□ □ □ □
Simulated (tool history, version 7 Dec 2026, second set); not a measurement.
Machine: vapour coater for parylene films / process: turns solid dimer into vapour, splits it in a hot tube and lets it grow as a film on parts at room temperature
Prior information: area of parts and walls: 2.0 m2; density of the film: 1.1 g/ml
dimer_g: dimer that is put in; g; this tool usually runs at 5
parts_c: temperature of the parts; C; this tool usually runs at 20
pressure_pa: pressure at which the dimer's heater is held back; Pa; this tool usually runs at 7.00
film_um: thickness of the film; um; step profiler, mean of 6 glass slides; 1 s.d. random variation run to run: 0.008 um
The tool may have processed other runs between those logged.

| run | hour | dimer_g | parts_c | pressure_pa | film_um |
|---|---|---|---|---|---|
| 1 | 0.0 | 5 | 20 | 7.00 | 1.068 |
□ □ □ □

Copy the data above exactly. Every line must be included.

→ EXPECTED ANSWER:
Simulated (tool history, version 7 Dec 2026, second set); not a measurement.
Machine: vapour coater for parylene films / process: turns solid dimer into vapour, splits it in a hot tube and lets it grow as a film on parts at room temperature
Prior information: area of parts and walls: 2.0 m2; density of the film: 1.1 g/ml
dimer_g: dimer that is put in; g; this tool usually runs at 5
parts_c: temperature of the parts; C; this tool usually runs at 20
pressure_pa: pressure at which the dimer's heater is held back; Pa; this tool usually runs at 7.00
film_um: thickness of the film; um; step profiler, mean of 6 glass slides; 1 s.d. random variation run to run: 0.008 um
The tool may have processed other runs between those logged.

| run | hour | dimer_g | parts_c | pressure_pa | film_um |
|---|---|---|---|---|---|
| 1 | 0.0 | 5 | 20 | 7.00 | 1.068 |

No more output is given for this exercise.